#### [Activity]
Look through the data below for the line with "[thk nm 10]", and transcribe it exactly together with each line after it up to and including the line with "TiN] [thk nm 5]". Give nothing else.

#### [Data for analysis]
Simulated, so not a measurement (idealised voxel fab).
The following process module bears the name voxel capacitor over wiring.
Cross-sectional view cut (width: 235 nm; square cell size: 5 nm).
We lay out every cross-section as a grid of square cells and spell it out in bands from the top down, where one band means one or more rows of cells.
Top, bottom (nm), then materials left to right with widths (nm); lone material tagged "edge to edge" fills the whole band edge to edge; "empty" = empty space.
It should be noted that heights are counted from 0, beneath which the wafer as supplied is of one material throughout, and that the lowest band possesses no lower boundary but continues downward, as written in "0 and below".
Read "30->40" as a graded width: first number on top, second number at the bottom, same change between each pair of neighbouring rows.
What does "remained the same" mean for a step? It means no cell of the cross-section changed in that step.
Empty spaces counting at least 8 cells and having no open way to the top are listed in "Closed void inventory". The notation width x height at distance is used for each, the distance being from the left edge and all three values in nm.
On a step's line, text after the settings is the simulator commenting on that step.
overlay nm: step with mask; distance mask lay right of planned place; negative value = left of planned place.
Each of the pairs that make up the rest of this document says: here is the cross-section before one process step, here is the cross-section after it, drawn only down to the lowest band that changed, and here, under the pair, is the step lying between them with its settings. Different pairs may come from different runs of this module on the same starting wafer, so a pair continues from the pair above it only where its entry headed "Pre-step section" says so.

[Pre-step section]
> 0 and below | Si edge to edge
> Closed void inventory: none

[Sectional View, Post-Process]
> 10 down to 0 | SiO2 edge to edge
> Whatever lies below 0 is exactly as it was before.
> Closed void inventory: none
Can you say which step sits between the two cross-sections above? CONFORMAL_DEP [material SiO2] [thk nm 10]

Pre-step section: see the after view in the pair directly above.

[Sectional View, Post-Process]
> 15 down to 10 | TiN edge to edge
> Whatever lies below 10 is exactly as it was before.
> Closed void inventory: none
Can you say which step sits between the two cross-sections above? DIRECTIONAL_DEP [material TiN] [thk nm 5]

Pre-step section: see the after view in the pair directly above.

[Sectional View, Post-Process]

#### [Response area]
Can you say which step sits between the two cross-sections above? CONFORMAL_DEP [material SiO2] [thk nm 10]

Pre-step section: see the after view in the pair directly above.

[Sectional View, Post-Process]
> 15 down to 10 | TiN edge to edge
> Whatever lies below 10 is exactly as it was before.
> Closed void inventory: none
Can you say which step sits between the two cross-sections above? DIRECTIONAL_DEP [material TiN] [thk nm 5]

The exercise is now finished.